*Work item*:
Could you set down exactly the lines of the data below, starting at the one that holds "Heads up: the" and ending at the one that holds "35 down to 25", both included, and only those?

────────────────

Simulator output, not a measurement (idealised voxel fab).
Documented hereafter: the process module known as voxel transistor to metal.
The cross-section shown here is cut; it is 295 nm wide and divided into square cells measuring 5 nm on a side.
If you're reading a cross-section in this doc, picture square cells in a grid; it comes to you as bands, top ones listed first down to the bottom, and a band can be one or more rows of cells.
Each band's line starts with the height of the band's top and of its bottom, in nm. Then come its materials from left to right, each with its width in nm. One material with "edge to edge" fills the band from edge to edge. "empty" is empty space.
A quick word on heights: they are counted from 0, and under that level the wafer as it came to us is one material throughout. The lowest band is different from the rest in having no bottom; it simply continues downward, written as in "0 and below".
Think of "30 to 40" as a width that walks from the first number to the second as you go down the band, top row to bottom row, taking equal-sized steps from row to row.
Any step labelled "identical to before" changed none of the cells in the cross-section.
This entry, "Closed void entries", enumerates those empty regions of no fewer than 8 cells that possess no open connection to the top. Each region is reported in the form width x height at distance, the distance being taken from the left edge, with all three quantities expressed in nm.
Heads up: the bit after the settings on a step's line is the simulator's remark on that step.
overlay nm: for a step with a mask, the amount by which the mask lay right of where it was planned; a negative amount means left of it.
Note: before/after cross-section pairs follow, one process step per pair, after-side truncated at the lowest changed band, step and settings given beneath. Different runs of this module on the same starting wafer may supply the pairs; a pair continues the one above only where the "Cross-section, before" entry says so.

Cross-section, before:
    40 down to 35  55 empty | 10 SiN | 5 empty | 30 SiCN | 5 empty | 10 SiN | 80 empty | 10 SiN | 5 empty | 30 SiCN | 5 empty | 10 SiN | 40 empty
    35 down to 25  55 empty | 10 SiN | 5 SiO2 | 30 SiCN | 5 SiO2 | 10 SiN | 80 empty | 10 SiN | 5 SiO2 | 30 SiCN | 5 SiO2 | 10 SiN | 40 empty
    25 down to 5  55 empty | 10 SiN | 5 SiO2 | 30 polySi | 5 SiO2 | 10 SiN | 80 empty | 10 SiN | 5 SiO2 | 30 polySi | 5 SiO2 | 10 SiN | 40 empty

────────────────

*Response*:
Heads up: the bit after the settings on a step's line is the simulator's remark on that step.
overlay nm: for a step with a mask, the amount by which the mask lay right of where it was planned; a negative amount means left of it.
Note: before/after cross-section pairs follow, one process step per pair, after-side truncated at the lowest changed band, step and settings given beneath. Different runs of this module on the same starting wafer may supply the pairs; a pair continues the one above only where the "Cross-section, before" entry says so.

Cross-section, before:
    40 down to 35  55 empty | 10 SiN | 5 empty | 30 SiCN | 5 empty | 10 SiN | 80 empty | 10 SiN | 5 empty | 30 SiCN | 5 empty | 10 SiN | 40 empty
    35 down to 25  55 empty | 10 SiN | 5 SiO2 | 30 SiCN | 5 SiO2 | 10 SiN | 80 empty | 10 SiN | 5 SiO2 | 30 SiCN | 5 SiO2 | 10 SiN | 40 empty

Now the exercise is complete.